ASSIGNMENT: In the entries below, find the line with "(plus 76 further places)" and the line with "The run with". Print those two and everything between them exactly, and nothing else.

---- EXTRACTED DATA
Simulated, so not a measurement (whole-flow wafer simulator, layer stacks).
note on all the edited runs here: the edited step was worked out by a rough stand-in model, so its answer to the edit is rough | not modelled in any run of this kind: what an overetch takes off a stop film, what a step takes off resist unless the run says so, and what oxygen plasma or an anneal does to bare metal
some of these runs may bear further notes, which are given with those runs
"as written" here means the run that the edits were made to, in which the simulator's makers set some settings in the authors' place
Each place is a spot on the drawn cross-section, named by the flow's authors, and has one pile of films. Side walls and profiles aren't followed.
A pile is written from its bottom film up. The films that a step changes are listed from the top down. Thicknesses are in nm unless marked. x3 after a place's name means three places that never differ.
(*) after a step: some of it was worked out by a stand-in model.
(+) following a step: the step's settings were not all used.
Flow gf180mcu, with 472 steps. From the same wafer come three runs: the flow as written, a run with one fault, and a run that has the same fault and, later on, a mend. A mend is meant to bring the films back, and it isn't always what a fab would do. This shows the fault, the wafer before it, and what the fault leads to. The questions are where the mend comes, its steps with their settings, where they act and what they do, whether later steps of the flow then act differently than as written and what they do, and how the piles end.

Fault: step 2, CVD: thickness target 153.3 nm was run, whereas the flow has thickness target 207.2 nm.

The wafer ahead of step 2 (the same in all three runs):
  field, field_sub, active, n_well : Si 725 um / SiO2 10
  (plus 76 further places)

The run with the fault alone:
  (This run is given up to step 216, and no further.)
--------

RESULT:
  (plus 76 further places)

The run with the fault alone:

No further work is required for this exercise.